• **Work item**: Reproduce the lines of the listing exactly, beginning at the top, until the line with "Killed dies: the" has been reproduced too.

┌──
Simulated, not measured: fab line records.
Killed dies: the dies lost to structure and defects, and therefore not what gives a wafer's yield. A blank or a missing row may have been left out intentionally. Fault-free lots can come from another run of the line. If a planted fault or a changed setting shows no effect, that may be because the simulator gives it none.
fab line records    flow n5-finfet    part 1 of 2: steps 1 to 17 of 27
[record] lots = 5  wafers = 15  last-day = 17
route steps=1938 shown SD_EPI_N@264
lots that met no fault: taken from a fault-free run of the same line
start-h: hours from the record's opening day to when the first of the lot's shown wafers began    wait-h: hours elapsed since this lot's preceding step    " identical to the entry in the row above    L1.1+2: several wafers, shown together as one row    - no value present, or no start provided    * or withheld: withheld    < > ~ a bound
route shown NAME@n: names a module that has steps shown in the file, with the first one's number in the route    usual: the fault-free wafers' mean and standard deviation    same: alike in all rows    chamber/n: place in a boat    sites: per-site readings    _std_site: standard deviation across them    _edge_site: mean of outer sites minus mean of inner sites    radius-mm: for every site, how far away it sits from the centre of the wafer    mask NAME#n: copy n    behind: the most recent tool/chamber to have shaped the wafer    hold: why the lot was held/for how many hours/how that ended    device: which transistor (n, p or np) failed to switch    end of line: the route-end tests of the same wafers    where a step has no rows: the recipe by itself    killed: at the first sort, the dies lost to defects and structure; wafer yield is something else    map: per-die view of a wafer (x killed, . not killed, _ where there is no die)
└──

• **Task answer**:
Simulated, not measured: fab line records.
Killed dies: the dies lost to structure and defects, and therefore not what gives a wafer's yield. A blank or a missing row may have been left out intentionally. Fault-free lots can come from another run of the line. If a planted fault or a changed setting shows no effect, that may be because the simulator gives it none.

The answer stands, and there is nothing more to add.